**WORK TASK**
Range to reproduce from the entries below: the line with "For reference, the", the line with "Cross-section layout: square", and every line in between. Give them exactly and give nothing else.

**ENTRIES PROVIDED**

____________

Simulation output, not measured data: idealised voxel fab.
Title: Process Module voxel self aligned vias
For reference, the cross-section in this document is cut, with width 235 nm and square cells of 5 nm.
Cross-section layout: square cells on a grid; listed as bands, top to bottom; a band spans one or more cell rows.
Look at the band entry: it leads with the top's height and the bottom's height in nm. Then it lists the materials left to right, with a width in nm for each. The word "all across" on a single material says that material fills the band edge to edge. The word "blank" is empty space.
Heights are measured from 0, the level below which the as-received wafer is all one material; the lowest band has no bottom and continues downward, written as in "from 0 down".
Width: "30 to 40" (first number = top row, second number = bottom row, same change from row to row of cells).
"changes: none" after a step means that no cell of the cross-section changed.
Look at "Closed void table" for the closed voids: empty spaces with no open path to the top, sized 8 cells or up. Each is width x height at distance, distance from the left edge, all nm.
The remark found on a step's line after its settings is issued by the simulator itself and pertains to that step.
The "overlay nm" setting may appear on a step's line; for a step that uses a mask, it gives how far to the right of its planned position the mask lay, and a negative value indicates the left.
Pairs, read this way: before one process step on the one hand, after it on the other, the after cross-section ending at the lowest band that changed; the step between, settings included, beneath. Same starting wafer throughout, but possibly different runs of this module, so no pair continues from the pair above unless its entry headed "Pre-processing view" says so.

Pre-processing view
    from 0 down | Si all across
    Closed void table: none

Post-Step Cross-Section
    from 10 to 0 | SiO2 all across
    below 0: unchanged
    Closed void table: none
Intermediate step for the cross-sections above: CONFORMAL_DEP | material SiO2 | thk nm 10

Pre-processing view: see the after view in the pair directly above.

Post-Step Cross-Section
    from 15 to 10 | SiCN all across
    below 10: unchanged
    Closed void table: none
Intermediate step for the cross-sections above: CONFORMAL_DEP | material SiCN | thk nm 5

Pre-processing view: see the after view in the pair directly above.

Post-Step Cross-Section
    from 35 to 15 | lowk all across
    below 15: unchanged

____________

**ANSWER BOX**
For reference, the cross-section in this document is cut, with width 235 nm and square cells of 5 nm.
Cross-section layout: square cells on a grid; listed as bands, top to bottom; a band spans one or more cell rows.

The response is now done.